INFORMATION: Begin

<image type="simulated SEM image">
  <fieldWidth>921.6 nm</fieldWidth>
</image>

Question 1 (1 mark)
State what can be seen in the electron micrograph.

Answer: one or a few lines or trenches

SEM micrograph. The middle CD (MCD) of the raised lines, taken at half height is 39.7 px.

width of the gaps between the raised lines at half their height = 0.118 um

INFORMATION: End

ASSIGNED TASK -
What do the lines of the material read, from the first through the line with "SEM micrograph. The"? Transcribe them exactly and stop there.

TASK RESULT -
<image type="simulated SEM image">
  <fieldWidth>921.6 nm</fieldWidth>
</image>

Question 1 (1 mark)
State what can be seen in the electron micrograph.

Answer: one or a few lines or trenches

SEM micrograph. The middle CD (MCD) of the raised lines, taken at half height is 39.7 px.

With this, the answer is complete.